ACTIVITY - Every entry must be echoed exactly.

DATA SECTION -
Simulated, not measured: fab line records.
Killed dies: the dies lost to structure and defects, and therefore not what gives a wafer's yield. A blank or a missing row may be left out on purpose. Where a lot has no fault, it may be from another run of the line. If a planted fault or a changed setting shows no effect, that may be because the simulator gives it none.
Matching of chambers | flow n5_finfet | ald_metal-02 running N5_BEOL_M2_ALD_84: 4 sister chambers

RESPONSE -
Simulated, not measured: fab line records.
Killed dies: the dies lost to structure and defects, and therefore not what gives a wafer's yield. A blank or a missing row may be left out on purpose. Where a lot has no fault, it may be from another run of the line. If a planted fault or a changed setting shows no effect, that may be because the simulator gives it none.
Matching of chambers | flow n5_finfet | ald_metal-02 running N5_BEOL_M2_ALD_84: 4 sister chambers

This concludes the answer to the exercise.